ACTION ITEM:
Each line of the listing below, from the very first to the one that contains "The wafer is", is to be retyped exactly as it stands.

···
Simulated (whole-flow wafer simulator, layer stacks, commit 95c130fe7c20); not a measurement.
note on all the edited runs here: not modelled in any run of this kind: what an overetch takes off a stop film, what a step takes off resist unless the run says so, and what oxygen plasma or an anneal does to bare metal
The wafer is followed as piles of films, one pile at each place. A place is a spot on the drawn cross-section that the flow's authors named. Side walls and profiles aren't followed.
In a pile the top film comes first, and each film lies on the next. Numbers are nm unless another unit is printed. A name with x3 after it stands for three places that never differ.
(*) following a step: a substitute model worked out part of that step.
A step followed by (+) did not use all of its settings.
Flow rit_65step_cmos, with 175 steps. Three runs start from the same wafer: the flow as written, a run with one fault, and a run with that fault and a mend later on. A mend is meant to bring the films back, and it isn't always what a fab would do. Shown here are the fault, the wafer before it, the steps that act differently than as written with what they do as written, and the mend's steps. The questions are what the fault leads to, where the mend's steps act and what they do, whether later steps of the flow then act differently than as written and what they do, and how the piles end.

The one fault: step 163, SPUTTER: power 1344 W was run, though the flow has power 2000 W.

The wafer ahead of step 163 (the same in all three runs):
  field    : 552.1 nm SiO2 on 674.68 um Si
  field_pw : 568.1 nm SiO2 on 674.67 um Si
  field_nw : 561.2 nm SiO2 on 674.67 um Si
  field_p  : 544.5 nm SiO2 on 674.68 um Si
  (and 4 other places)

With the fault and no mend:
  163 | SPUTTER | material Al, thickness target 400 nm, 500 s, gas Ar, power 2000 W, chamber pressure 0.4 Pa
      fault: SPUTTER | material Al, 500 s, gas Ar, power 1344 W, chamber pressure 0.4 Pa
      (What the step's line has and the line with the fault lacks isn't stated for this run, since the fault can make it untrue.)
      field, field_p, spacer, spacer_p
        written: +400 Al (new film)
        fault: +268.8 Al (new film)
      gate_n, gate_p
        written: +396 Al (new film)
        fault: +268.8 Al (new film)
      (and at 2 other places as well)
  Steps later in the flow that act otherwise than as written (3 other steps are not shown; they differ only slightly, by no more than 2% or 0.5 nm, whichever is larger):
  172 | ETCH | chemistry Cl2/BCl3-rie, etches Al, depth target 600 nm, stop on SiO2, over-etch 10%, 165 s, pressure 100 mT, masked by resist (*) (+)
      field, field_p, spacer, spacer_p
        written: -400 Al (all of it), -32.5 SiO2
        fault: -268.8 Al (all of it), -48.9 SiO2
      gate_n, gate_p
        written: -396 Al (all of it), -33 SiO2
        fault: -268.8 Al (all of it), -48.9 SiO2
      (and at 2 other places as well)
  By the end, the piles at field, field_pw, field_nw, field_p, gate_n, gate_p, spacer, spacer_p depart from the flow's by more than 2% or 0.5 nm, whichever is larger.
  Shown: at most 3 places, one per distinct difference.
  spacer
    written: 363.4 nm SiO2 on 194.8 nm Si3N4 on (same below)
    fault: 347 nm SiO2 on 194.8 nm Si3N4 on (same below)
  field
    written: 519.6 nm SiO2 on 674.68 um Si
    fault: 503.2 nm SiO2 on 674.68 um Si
···

EXPECTED ANSWER:
Simulated (whole-flow wafer simulator, layer stacks, commit 95c130fe7c20); not a measurement.
note on all the edited runs here: not modelled in any run of this kind: what an overetch takes off a stop film, what a step takes off resist unless the run says so, and what oxygen plasma or an anneal does to bare metal
The wafer is followed as piles of films, one pile at each place. A place is a spot on the drawn cross-section that the flow's authors named. Side walls and profiles aren't followed.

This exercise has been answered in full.